**Exercise:** Transcribe the listing word for word. Begin at its first line and end with the line containing "(*) after a".

**Given data:**
# # #

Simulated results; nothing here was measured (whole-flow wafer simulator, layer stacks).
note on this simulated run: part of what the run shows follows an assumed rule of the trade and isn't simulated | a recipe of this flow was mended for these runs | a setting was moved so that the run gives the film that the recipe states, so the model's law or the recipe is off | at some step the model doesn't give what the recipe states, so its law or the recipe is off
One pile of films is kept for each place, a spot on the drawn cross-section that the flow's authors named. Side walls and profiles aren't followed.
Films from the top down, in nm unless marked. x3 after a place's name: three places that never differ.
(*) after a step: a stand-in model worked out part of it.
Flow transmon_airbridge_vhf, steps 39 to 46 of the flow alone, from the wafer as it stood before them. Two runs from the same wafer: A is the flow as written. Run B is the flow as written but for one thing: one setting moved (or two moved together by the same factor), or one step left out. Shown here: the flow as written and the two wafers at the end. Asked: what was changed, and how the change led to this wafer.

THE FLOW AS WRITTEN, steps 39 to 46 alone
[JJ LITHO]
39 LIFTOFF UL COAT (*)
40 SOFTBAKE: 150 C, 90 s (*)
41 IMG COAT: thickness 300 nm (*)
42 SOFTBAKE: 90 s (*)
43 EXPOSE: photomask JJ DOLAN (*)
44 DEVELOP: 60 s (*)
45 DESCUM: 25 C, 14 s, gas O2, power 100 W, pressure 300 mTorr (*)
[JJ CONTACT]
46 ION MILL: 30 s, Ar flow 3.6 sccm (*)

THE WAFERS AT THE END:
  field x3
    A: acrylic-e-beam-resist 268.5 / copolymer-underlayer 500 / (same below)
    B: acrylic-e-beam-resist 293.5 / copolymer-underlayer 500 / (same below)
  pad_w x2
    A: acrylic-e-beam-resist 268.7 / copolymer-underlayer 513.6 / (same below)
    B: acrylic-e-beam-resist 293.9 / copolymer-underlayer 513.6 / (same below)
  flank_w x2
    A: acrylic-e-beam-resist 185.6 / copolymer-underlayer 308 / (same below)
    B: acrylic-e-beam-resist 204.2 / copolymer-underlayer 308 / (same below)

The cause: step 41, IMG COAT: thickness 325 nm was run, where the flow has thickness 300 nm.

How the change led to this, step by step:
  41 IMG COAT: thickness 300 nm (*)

# # #

**Answer box:**
Simulated results; nothing here was measured (whole-flow wafer simulator, layer stacks).
note on this simulated run: part of what the run shows follows an assumed rule of the trade and isn't simulated | a recipe of this flow was mended for these runs | a setting was moved so that the run gives the film that the recipe states, so the model's law or the recipe is off | at some step the model doesn't give what the recipe states, so its law or the recipe is off
One pile of films is kept for each place, a spot on the drawn cross-section that the flow's authors named. Side walls and profiles aren't followed.
Films from the top down, in nm unless marked. x3 after a place's name: three places that never differ.
(*) after a step: a stand-in model worked out part of it.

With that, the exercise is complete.